Material supplied:
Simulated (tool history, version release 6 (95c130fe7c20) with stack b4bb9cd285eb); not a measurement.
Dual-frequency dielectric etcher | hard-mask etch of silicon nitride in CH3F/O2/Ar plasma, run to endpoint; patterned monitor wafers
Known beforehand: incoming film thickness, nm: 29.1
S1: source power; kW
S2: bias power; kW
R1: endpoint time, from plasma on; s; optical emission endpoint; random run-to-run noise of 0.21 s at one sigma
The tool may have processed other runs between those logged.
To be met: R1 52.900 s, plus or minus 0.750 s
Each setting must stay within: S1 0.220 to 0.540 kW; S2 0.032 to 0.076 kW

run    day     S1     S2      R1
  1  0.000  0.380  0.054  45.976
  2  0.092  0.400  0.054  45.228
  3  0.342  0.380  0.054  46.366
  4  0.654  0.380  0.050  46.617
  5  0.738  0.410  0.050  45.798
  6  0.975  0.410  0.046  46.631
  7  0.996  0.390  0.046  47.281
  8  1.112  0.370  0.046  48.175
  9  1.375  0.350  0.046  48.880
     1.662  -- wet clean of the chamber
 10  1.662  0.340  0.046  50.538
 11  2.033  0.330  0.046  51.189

Required action: Please retype, with no changes, the lines that run from the first line of the entries to the line with "S2: bias power; kW", both ends included.

Task output:
Simulated (tool history, version release 6 (95c130fe7c20) with stack b4bb9cd285eb); not a measurement.
Dual-frequency dielectric etcher | hard-mask etch of silicon nitride in CH3F/O2/Ar plasma, run to endpoint; patterned monitor wafers
Known beforehand: incoming film thickness, nm: 29.1
S1: source power; kW
S2: bias power; kW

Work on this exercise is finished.